● DATA TO EXAMINE

-*-

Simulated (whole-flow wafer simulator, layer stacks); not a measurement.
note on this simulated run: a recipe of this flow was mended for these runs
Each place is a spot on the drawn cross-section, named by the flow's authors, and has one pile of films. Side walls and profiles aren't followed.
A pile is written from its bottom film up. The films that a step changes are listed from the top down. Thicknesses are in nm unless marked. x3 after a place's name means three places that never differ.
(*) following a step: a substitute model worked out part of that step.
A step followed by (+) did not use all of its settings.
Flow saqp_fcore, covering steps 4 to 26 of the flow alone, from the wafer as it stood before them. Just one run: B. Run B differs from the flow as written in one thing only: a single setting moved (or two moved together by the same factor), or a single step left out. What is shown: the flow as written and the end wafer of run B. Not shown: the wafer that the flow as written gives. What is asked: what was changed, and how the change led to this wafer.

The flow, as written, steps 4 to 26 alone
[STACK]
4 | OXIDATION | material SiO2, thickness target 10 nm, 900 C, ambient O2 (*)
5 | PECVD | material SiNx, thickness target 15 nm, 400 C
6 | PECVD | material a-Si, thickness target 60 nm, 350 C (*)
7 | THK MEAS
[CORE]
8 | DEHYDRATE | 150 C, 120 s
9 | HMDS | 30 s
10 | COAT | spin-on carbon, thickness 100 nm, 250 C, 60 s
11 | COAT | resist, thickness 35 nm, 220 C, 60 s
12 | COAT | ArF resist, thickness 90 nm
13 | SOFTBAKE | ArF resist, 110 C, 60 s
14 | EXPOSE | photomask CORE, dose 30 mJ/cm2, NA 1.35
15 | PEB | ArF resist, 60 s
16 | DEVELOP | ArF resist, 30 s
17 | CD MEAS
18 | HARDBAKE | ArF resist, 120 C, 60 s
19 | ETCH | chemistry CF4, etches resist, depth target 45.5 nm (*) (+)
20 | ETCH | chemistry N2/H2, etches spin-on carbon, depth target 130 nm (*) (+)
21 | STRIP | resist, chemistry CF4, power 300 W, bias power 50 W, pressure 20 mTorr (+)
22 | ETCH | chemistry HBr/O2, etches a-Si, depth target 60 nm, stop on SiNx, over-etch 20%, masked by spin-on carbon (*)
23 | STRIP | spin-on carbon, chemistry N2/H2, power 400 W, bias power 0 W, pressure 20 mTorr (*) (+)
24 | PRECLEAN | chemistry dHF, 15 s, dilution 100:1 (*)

-*-

● WORK REQUEST
Repeat exactly, and only, the run of lines from the start of the material above through the line that holds "A step followed".

● SOLUTION
Simulated (whole-flow wafer simulator, layer stacks); not a measurement.
note on this simulated run: a recipe of this flow was mended for these runs
Each place is a spot on the drawn cross-section, named by the flow's authors, and has one pile of films. Side walls and profiles aren't followed.
A pile is written from its bottom film up. The films that a step changes are listed from the top down. Thicknesses are in nm unless marked. x3 after a place's name means three places that never differ.
(*) following a step: a substitute model worked out part of that step.
A step followed by (+) did not use all of its settings.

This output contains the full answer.